----- Data excerpts

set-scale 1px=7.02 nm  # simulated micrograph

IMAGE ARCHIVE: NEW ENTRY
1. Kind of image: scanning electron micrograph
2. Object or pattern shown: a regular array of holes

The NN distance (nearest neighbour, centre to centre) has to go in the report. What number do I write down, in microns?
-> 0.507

----------

Action item: Extract, please, the lines from the start of the entries above through the one with "2. Object or", both included, reproducing each exactly and adding nothing.

Your response:
set-scale 1px=7.02 nm  # simulated micrograph

IMAGE ARCHIVE: NEW ENTRY
1. Kind of image: scanning electron micrograph
2. Object or pattern shown: a regular array of holes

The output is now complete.